======== Records shown ========
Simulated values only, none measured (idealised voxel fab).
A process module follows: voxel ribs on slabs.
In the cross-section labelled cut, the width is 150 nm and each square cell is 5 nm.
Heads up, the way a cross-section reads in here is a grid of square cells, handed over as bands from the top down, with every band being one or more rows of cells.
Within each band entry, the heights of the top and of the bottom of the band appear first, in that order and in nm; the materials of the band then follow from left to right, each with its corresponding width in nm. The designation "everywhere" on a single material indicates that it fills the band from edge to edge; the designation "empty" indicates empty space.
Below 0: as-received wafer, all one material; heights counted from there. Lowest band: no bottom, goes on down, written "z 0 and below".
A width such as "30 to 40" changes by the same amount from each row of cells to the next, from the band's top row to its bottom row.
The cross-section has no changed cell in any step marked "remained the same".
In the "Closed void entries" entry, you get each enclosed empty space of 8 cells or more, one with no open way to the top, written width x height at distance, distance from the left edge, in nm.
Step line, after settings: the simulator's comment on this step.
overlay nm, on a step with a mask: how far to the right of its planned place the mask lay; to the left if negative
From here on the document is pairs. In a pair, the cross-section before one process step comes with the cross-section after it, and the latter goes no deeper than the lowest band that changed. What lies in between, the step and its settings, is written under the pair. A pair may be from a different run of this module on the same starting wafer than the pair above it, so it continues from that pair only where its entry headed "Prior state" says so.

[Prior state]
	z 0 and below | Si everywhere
========

* [Assigned task]:
What you return must be an exact retyping of the lines above starting at the line with "Step line, after" and ending at the line with "[Prior state]", and nothing besides.

* [Your response]:
Step line, after settings: the simulator's comment on this step.
overlay nm, on a step with a mask: how far to the right of its planned place the mask lay; to the left if negative
From here on the document is pairs. In a pair, the cross-section before one process step comes with the cross-section after it, and the latter goes no deeper than the lowest band that changed. What lies in between, the step and its settings, is written under the pair. A pair may be from a different run of this module on the same starting wafer than the pair above it, so it continues from that pair only where its entry headed "Prior state" says so.

[Prior state]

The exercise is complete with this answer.